** Source data follows **

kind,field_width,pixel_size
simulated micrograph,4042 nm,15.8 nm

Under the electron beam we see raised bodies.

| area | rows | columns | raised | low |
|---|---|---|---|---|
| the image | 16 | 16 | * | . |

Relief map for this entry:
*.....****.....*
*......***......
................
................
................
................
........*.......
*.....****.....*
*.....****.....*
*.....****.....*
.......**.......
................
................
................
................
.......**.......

** End of Source data **

Activity:
Please transcribe each entry exactly, keeping every word as it is.

Written reply:
kind,field_width,pixel_size
simulated micrograph,4042 nm,15.8 nm

Under the electron beam we see raised bodies.

| area | rows | columns | raised | low |
|---|---|---|---|---|
| the image | 16 | 16 | * | . |

Relief map for this entry:
*.....****.....*
*......***......
................
................
................
................
........*.......
*.....****.....*
*.....****.....*
*.....****.....*
.......**.......
................
................
................
................
.......**.......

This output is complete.